#### EXTRACTED DATA

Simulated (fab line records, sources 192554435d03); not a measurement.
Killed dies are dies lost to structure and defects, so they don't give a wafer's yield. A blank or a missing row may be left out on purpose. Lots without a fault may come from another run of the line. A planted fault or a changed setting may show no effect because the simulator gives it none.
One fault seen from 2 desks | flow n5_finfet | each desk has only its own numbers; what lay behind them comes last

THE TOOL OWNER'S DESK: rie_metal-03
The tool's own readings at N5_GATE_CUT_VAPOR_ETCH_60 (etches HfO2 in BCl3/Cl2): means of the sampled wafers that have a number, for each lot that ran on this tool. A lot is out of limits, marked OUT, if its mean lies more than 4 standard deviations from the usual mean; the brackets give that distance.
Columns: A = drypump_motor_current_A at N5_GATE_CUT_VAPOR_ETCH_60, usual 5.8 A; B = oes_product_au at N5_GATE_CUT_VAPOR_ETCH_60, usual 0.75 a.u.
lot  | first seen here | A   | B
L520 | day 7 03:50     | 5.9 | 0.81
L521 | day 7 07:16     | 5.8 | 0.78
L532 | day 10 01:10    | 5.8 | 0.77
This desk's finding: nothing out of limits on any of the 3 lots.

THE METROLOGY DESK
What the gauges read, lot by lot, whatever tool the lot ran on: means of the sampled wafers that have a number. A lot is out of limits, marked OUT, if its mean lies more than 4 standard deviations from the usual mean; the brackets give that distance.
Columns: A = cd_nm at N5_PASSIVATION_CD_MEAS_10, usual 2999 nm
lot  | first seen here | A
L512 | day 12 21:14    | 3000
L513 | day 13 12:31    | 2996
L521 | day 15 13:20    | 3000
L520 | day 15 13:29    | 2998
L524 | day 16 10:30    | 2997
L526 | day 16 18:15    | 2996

########

Beginning with the top line of the data above, output every line exactly until the one that contains "THE METROLOGY DESK", and include that one too.

Simulated (fab line records, sources 192554435d03); not a measurement.
Killed dies are dies lost to structure and defects, so they don't give a wafer's yield. A blank or a missing row may be left out on purpose. Lots without a fault may come from another run of the line. A planted fault or a changed setting may show no effect because the simulator gives it none.
One fault seen from 2 desks | flow n5_finfet | each desk has only its own numbers; what lay behind them comes last

THE TOOL OWNER'S DESK: rie_metal-03
The tool's own readings at N5_GATE_CUT_VAPOR_ETCH_60 (etches HfO2 in BCl3/Cl2): means of the sampled wafers that have a number, for each lot that ran on this tool. A lot is out of limits, marked OUT, if its mean lies more than 4 standard deviations from the usual mean; the brackets give that distance.
Columns: A = drypump_motor_current_A at N5_GATE_CUT_VAPOR_ETCH_60, usual 5.8 A; B = oes_product_au at N5_GATE_CUT_VAPOR_ETCH_60, usual 0.75 a.u.
lot  | first seen here | A   | B
L520 | day 7 03:50     | 5.9 | 0.81
L521 | day 7 07:16     | 5.8 | 0.78
L532 | day 10 01:10    | 5.8 | 0.77
This desk's finding: nothing out of limits on any of the 3 lots.

THE METROLOGY DESK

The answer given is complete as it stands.